> _Work task_
Once you find the line containing "P4: etch of" in the data below, copy it and each following line exactly, up to and including the line containing "P5: etch of", and nothing else.

> _Data under study_
*****
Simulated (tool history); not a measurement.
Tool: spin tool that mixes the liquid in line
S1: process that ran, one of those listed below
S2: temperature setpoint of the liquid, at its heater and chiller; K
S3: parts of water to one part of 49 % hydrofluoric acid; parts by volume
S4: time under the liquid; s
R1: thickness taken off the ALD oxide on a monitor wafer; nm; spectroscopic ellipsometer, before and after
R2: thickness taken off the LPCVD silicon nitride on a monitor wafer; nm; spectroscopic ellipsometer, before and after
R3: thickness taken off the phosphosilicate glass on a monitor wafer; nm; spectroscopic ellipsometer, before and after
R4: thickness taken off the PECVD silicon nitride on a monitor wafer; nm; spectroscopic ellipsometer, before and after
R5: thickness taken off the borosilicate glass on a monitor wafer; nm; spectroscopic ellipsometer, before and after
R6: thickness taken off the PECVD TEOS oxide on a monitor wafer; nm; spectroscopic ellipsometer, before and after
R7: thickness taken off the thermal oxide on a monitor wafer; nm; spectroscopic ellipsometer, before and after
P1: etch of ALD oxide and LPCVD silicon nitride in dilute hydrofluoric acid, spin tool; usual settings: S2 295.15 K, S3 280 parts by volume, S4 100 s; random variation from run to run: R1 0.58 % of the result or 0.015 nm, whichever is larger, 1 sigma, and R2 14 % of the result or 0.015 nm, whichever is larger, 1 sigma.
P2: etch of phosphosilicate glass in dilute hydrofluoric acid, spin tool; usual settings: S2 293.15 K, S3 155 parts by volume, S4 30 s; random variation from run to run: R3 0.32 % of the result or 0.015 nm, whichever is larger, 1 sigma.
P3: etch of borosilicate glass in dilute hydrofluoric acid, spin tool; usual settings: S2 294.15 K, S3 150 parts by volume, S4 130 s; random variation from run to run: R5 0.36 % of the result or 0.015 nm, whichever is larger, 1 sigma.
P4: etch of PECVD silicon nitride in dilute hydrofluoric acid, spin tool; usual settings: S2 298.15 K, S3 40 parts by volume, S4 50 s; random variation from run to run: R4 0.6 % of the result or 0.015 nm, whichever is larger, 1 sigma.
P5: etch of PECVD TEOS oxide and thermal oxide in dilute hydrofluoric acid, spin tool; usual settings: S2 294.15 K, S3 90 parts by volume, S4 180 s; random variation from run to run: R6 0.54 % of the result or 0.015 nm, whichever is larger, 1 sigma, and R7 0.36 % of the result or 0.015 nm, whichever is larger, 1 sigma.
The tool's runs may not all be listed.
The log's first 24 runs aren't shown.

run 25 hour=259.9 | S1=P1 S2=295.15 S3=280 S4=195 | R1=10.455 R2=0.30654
*****

> _Written answer_
P4: etch of PECVD silicon nitride in dilute hydrofluoric acid, spin tool; usual settings: S2 298.15 K, S3 40 parts by volume, S4 50 s; random variation from run to run: R4 0.6 % of the result or 0.015 nm, whichever is larger, 1 sigma.
P5: etch of PECVD TEOS oxide and thermal oxide in dilute hydrofluoric acid, spin tool; usual settings: S2 294.15 K, S3 90 parts by volume, S4 180 s; random variation from run to run: R6 0.54 % of the result or 0.015 nm, whichever is larger, 1 sigma, and R7 0.36 % of the result or 0.015 nm, whichever is larger, 1 sigma.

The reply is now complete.